**REQUIRED ACTION:** Would you write out all of the records that follow, exactly as they stand?

**INFORMATION PROVIDED:**
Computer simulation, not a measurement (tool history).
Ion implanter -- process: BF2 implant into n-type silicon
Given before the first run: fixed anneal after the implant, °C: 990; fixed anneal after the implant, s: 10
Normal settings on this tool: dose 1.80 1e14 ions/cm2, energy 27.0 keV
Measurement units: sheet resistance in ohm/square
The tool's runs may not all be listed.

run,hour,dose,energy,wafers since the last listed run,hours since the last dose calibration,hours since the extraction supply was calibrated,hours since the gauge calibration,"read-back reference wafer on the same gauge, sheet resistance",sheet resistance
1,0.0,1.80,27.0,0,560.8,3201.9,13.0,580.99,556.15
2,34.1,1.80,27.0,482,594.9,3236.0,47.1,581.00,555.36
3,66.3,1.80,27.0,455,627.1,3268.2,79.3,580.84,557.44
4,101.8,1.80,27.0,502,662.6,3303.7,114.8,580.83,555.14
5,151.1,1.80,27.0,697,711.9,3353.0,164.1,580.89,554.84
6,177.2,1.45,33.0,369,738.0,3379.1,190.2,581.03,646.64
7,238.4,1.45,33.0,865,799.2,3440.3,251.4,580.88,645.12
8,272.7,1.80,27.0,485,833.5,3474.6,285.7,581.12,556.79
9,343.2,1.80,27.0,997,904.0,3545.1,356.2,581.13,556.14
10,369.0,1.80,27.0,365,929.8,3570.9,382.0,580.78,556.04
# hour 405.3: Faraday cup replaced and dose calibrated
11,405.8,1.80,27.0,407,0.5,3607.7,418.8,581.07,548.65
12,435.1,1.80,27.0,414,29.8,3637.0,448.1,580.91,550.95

**EXERCISE ANSWER:**
Computer simulation, not a measurement (tool history).
Ion implanter -- process: BF2 implant into n-type silicon
Given before the first run: fixed anneal after the implant, °C: 990; fixed anneal after the implant, s: 10
Normal settings on this tool: dose 1.80 1e14 ions/cm2, energy 27.0 keV
Measurement units: sheet resistance in ohm/square
The tool's runs may not all be listed.

run,hour,dose,energy,wafers since the last listed run,hours since the last dose calibration,hours since the extraction supply was calibrated,hours since the gauge calibration,"read-back reference wafer on the same gauge, sheet resistance",sheet resistance
1,0.0,1.80,27.0,0,560.8,3201.9,13.0,580.99,556.15
2,34.1,1.80,27.0,482,594.9,3236.0,47.1,581.00,555.36
3,66.3,1.80,27.0,455,627.1,3268.2,79.3,580.84,557.44
4,101.8,1.80,27.0,502,662.6,3303.7,114.8,580.83,555.14
5,151.1,1.80,27.0,697,711.9,3353.0,164.1,580.89,554.84
6,177.2,1.45,33.0,369,738.0,3379.1,190.2,581.03,646.64
7,238.4,1.45,33.0,865,799.2,3440.3,251.4,580.88,645.12
8,272.7,1.80,27.0,485,833.5,3474.6,285.7,581.12,556.79
9,343.2,1.80,27.0,997,904.0,3545.1,356.2,581.13,556.14
10,369.0,1.80,27.0,365,929.8,3570.9,382.0,580.78,556.04
# hour 405.3: Faraday cup replaced and dose calibrated
11,405.8,1.80,27.0,407,0.5,3607.7,418.8,581.07,548.65
12,435.1,1.80,27.0,414,29.8,3637.0,448.1,580.91,550.95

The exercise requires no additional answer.